▶ **Supplied material**
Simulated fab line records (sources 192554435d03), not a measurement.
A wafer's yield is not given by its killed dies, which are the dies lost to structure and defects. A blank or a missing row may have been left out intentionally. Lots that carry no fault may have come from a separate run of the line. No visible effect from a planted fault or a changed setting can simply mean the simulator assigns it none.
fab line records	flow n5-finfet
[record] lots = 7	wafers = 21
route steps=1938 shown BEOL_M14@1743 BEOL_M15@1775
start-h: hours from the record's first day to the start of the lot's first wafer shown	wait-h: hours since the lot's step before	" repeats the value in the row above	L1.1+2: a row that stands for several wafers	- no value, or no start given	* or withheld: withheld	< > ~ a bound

▶ **Action item**
Set down, unchanged, only those lines above that fall between the line with "A wafer's yield" and the line with "route steps=1938 shown", the two end lines included.

▶ **Reply**
A wafer's yield is not given by its killed dies, which are the dies lost to structure and defects. A blank or a missing row may have been left out intentionally. Lots that carry no fault may have come from a separate run of the line. No visible effect from a planted fault or a changed setting can simply mean the simulator assigns it none.
fab line records	flow n5-finfet
[record] lots = 7	wafers = 21
route steps=1938 shown BEOL_M14@1743 BEOL_M15@1775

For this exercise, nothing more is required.